**Task item**
Only one portion of the data is to be written out: from the line bearing "edge, in nm." through the line bearing "Between before and after, shown above: op PATTERN". Write it exactly as it appears.

**Provided records**
────────────────────────────────────────

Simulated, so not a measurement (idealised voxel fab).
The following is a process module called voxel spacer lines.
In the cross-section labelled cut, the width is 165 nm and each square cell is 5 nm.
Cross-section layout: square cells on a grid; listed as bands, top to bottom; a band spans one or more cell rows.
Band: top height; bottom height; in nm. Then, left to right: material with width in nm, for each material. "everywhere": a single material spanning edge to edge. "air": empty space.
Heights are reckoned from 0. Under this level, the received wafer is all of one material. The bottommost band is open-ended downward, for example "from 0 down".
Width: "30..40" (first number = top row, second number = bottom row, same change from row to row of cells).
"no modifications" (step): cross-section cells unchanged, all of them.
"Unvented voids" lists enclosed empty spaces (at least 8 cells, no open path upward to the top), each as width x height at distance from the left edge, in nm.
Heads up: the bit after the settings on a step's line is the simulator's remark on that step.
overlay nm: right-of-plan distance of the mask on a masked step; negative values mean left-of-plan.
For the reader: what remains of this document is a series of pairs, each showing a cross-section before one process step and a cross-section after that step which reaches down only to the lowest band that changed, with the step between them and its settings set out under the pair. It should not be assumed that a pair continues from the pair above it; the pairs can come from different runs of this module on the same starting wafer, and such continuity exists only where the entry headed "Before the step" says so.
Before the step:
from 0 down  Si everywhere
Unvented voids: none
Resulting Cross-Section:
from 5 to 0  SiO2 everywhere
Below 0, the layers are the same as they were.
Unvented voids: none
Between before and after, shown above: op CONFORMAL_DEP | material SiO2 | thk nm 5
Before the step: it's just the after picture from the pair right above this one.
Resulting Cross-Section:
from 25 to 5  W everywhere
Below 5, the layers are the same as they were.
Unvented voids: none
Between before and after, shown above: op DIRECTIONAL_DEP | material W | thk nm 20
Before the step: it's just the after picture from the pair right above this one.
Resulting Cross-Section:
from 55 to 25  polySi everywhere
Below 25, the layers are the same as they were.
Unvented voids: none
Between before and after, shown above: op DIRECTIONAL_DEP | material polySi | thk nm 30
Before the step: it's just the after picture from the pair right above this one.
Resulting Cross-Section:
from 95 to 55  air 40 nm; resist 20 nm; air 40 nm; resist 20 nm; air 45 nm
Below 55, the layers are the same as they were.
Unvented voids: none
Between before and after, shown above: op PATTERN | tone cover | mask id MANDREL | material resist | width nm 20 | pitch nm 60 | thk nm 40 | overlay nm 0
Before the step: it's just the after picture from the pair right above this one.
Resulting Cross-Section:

────────────────────────────────────────

**Worked solution**
"Unvented voids" lists enclosed empty spaces (at least 8 cells, no open path upward to the top), each as width x height at distance from the left edge, in nm.
Heads up: the bit after the settings on a step's line is the simulator's remark on that step.
overlay nm: right-of-plan distance of the mask on a masked step; negative values mean left-of-plan.
For the reader: what remains of this document is a series of pairs, each showing a cross-section before one process step and a cross-section after that step which reaches down only to the lowest band that changed, with the step between them and its settings set out under the pair. It should not be assumed that a pair continues from the pair above it; the pairs can come from different runs of this module on the same starting wafer, and such continuity exists only where the entry headed "Before the step" says so.
Before the step:
from 0 down  Si everywhere
Unvented voids: none
Resulting Cross-Section:
from 5 to 0  SiO2 everywhere
Below 0, the layers are the same as they were.
Unvented voids: none
Between before and after, shown above: op CONFORMAL_DEP | material SiO2 | thk nm 5
Before the step: it's just the after picture from the pair right above this one.
Resulting Cross-Section:
from 25 to 5  W everywhere
Below 5, the layers are the same as they were.
Unvented voids: none
Between before and after, shown above: op DIRECTIONAL_DEP | material W | thk nm 20
Before the step: it's just the after picture from the pair right above this one.
Resulting Cross-Section:
from 55 to 25  polySi everywhere
Below 25, the layers are the same as they were.
Unvented voids: none
Between before and after, shown above: op DIRECTIONAL_DEP | material polySi | thk nm 30
Before the step: it's just the after picture from the pair right above this one.
Resulting Cross-Section:
from 95 to 55  air 40 nm; resist 20 nm; air 40 nm; resist 20 nm; air 45 nm
Below 55, the layers are the same as they were.
Unvented voids: none
Between before and after, shown above: op PATTERN | tone cover | mask id MANDREL | material resist | width nm 20 | pitch nm 60 | thk nm 40 | overlay nm 0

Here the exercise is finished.